### [Work request]
Entries follow. Set all of them down as they stand.

++++++
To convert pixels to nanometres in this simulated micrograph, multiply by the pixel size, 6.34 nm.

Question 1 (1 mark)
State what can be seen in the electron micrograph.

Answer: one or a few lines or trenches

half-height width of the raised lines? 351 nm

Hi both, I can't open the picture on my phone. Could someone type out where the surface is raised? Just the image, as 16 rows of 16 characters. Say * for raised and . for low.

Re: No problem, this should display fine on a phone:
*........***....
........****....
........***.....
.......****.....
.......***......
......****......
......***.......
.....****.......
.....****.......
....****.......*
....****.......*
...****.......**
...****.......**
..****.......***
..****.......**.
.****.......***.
++++++

### [Task solution]
To convert pixels to nanometres in this simulated micrograph, multiply by the pixel size, 6.34 nm.

Question 1 (1 mark)
State what can be seen in the electron micrograph.

Answer: one or a few lines or trenches

half-height width of the raised lines? 351 nm

Hi both, I can't open the picture on my phone. Could someone type out where the surface is raised? Just the image, as 16 rows of 16 characters. Say * for raised and . for low.

Re: No problem, this should display fine on a phone:
*........***....
........****....
........***.....
.......****.....
.......***......
......****......
......***.......
.....****.......
.....****.......
....****.......*
....****.......*
...****.......**
...****.......**
..****.......***
..****.......**.
.****.......***.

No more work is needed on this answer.